◆ BRIEF ◆
Starting with the first line below, reproduce each line exactly until you have included the one bearing "Because killed dies".

====

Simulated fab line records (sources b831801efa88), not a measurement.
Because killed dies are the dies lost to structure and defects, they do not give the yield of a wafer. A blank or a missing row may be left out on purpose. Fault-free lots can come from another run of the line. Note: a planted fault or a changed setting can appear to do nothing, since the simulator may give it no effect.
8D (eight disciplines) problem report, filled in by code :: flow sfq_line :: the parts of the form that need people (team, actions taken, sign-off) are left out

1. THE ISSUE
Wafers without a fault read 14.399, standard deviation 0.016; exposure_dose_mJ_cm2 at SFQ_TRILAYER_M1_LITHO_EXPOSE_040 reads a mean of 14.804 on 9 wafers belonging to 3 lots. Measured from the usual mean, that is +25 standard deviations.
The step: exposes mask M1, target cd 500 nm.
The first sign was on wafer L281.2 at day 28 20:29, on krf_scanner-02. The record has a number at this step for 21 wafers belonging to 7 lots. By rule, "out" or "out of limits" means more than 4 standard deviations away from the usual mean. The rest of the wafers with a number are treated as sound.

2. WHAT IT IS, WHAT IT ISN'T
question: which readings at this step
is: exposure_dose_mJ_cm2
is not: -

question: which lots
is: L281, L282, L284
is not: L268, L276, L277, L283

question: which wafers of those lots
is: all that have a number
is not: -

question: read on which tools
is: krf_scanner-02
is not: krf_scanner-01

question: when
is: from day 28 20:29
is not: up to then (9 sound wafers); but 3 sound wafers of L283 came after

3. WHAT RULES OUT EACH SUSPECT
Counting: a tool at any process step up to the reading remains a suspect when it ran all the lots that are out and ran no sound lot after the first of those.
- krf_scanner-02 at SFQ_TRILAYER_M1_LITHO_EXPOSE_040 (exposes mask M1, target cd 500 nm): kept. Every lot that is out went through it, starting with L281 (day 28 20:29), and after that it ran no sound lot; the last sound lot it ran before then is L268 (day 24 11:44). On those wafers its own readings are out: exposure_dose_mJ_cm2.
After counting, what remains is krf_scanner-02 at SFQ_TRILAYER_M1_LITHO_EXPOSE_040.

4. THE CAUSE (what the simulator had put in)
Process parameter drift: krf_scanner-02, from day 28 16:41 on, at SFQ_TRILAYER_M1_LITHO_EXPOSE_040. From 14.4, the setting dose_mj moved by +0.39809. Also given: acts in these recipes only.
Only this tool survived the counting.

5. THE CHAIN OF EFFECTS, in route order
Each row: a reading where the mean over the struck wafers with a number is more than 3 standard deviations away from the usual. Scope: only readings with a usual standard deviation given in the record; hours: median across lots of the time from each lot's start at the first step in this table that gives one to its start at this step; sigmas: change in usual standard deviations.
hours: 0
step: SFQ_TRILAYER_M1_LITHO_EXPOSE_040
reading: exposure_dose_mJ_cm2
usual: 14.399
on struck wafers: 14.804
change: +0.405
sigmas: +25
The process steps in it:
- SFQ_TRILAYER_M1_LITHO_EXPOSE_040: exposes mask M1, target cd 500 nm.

====

◆ ANSWER AREA ◆
Simulated fab line records (sources b831801efa88), not a measurement.
Because killed dies are the dies lost to structure and defects, they do not give the yield of a wafer. A blank or a missing row may be left out on purpose. Fault-free lots can come from another run of the line. Note: a planted fault or a changed setting can appear to do nothing, since the simulator may give it no effect.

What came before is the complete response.